======== Entries provided

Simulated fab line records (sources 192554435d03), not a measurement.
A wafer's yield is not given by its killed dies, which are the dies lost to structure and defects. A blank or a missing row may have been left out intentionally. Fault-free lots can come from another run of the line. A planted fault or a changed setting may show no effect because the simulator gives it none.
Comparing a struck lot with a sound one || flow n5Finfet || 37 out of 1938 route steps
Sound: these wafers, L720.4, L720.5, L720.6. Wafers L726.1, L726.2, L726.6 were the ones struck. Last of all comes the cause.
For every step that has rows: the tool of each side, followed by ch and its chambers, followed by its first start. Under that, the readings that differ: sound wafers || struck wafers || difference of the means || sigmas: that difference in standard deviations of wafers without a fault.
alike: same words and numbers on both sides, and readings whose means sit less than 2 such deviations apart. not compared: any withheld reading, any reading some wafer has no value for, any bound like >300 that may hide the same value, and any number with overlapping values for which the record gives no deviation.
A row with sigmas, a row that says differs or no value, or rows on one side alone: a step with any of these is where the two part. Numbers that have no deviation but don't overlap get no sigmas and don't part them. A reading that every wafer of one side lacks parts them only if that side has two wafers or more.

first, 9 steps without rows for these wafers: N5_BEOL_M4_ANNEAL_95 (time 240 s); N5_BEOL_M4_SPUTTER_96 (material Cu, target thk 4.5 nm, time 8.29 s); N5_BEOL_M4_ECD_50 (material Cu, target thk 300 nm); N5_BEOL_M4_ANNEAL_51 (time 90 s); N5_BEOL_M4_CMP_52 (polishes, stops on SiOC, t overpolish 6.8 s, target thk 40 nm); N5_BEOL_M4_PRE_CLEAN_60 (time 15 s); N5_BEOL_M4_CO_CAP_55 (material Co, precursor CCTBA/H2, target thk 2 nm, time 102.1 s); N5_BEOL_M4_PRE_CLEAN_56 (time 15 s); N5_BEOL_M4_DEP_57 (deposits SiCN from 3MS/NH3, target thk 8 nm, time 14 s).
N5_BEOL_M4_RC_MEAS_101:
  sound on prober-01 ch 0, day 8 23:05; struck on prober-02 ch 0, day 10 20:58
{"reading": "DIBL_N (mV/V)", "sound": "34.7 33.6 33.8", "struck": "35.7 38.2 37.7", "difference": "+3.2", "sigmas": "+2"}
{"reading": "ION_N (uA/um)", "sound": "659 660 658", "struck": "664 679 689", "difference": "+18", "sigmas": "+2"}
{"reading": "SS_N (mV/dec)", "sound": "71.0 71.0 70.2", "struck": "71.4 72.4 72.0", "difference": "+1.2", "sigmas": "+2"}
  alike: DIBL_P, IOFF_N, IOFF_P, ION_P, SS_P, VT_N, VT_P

================

Reply with the lines from the first line of the entries through the line that contains "For every step", repeated exactly with both ends kept, and with nothing else.

Simulated fab line records (sources 192554435d03), not a measurement.
A wafer's yield is not given by its killed dies, which are the dies lost to structure and defects. A blank or a missing row may have been left out intentionally. Fault-free lots can come from another run of the line. A planted fault or a changed setting may show no effect because the simulator gives it none.
Comparing a struck lot with a sound one || flow n5Finfet || 37 out of 1938 route steps
Sound: these wafers, L720.4, L720.5, L720.6. Wafers L726.1, L726.2, L726.6 were the ones struck. Last of all comes the cause.
For every step that has rows: the tool of each side, followed by ch and its chambers, followed by its first start. Under that, the readings that differ: sound wafers || struck wafers || difference of the means || sigmas: that difference in standard deviations of wafers without a fault.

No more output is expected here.